## [ASSIGNMENT]
In this exercise, the data must be written out exactly.

━━━━━━━━━━━━━━━━━━━━━━━━━━━━━━

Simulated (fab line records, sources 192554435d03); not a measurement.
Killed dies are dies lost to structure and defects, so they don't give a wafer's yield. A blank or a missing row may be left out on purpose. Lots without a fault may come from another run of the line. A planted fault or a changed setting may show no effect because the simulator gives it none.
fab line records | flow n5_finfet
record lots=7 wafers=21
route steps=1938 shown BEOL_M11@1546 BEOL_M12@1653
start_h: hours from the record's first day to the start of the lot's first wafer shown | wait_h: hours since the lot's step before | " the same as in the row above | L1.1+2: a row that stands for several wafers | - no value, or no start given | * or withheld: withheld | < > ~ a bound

━━━━━━━━━━━━━━━━━━━━━━━━━━━━━━

## [EXERCISE OUTPUT]
Simulated (fab line records, sources 192554435d03); not a measurement.
Killed dies are dies lost to structure and defects, so they don't give a wafer's yield. A blank or a missing row may be left out on purpose. Lots without a fault may come from another run of the line. A planted fault or a changed setting may show no effect because the simulator gives it none.
fab line records | flow n5_finfet
record lots=7 wafers=21
route steps=1938 shown BEOL_M11@1546 BEOL_M12@1653
start_h: hours from the record's first day to the start of the lot's first wafer shown | wait_h: hours since the lot's step before | " the same as in the row above | L1.1+2: a row that stands for several wafers | - no value, or no start given | * or withheld: withheld | < > ~ a bound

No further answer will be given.